================================

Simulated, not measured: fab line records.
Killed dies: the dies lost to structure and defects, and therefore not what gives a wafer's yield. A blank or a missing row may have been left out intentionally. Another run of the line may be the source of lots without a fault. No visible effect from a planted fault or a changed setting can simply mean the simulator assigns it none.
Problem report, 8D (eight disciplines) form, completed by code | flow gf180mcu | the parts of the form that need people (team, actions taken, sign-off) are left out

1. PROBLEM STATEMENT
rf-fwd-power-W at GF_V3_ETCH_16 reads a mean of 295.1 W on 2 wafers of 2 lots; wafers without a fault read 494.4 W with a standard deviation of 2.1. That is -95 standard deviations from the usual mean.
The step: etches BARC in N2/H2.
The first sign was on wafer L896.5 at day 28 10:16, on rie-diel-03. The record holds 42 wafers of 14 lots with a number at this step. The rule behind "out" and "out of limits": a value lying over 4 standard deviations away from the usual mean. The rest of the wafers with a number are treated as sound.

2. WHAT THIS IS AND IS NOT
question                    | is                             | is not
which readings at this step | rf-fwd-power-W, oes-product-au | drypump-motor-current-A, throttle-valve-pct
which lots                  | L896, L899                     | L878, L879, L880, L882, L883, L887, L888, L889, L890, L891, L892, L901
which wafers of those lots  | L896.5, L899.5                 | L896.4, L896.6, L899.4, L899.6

================================

### Activity
Retype the material above from start to finish without any changes.

### Written response
Simulated, not measured: fab line records.
Killed dies: the dies lost to structure and defects, and therefore not what gives a wafer's yield. A blank or a missing row may have been left out intentionally. Another run of the line may be the source of lots without a fault. No visible effect from a planted fault or a changed setting can simply mean the simulator assigns it none.
Problem report, 8D (eight disciplines) form, completed by code | flow gf180mcu | the parts of the form that need people (team, actions taken, sign-off) are left out

1. PROBLEM STATEMENT
rf-fwd-power-W at GF_V3_ETCH_16 reads a mean of 295.1 W on 2 wafers of 2 lots; wafers without a fault read 494.4 W with a standard deviation of 2.1. That is -95 standard deviations from the usual mean.
The step: etches BARC in N2/H2.
The first sign was on wafer L896.5 at day 28 10:16, on rie-diel-03. The record holds 42 wafers of 14 lots with a number at this step. The rule behind "out" and "out of limits": a value lying over 4 standard deviations away from the usual mean. The rest of the wafers with a number are treated as sound.

2. WHAT THIS IS AND IS NOT
question                    | is                             | is not
which readings at this step | rf-fwd-power-W, oes-product-au | drypump-motor-current-A, throttle-valve-pct
which lots                  | L896, L899                     | L878, L879, L880, L882, L883, L887, L888, L889, L890, L891, L892, L901
which wafers of those lots  | L896.5, L899.5                 | L896.4, L896.6, L899.4, L899.6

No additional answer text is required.